Given records:
◇ ◇ ◇ ◇ ◇

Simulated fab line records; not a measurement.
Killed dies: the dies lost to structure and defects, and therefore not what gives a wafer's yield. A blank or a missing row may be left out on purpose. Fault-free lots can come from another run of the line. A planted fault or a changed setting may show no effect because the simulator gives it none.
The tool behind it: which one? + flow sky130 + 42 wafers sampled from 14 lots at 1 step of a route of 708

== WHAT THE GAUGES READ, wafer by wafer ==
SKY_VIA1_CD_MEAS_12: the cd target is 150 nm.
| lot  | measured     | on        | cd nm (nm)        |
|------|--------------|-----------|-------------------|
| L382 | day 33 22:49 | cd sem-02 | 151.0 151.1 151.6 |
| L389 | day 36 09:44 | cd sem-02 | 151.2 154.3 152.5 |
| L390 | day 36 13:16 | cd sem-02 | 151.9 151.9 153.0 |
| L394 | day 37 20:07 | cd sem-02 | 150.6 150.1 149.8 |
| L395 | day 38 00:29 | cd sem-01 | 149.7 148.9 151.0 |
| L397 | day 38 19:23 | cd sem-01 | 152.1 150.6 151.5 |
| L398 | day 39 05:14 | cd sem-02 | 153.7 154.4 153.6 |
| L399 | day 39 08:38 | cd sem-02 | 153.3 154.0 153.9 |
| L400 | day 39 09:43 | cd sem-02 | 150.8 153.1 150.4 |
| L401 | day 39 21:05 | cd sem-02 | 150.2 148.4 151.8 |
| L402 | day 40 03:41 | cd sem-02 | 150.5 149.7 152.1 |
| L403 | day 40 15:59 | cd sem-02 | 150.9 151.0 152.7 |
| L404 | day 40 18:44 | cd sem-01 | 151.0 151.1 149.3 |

◇ ◇ ◇ ◇ ◇

Assignment:
Write out every line of the material again, exactly as it reads.

Exercise result:
Simulated fab line records; not a measurement.
Killed dies: the dies lost to structure and defects, and therefore not what gives a wafer's yield. A blank or a missing row may be left out on purpose. Fault-free lots can come from another run of the line. A planted fault or a changed setting may show no effect because the simulator gives it none.
The tool behind it: which one? + flow sky130 + 42 wafers sampled from 14 lots at 1 step of a route of 708

== WHAT THE GAUGES READ, wafer by wafer ==
SKY_VIA1_CD_MEAS_12: the cd target is 150 nm.
| lot  | measured     | on        | cd nm (nm)        |
|------|--------------|-----------|-------------------|
| L382 | day 33 22:49 | cd sem-02 | 151.0 151.1 151.6 |
| L389 | day 36 09:44 | cd sem-02 | 151.2 154.3 152.5 |
| L390 | day 36 13:16 | cd sem-02 | 151.9 151.9 153.0 |
| L394 | day 37 20:07 | cd sem-02 | 150.6 150.1 149.8 |
| L395 | day 38 00:29 | cd sem-01 | 149.7 148.9 151.0 |
| L397 | day 38 19:23 | cd sem-01 | 152.1 150.6 151.5 |
| L398 | day 39 05:14 | cd sem-02 | 153.7 154.4 153.6 |
| L399 | day 39 08:38 | cd sem-02 | 153.3 154.0 153.9 |
| L400 | day 39 09:43 | cd sem-02 | 150.8 153.1 150.4 |
| L401 | day 39 21:05 | cd sem-02 | 150.2 148.4 151.8 |
| L402 | day 40 03:41 | cd sem-02 | 150.5 149.7 152.1 |
| L403 | day 40 15:59 | cd sem-02 | 150.9 151.0 152.7 |
| L404 | day 40 18:44 | cd sem-01 | 151.0 151.1 149.3 |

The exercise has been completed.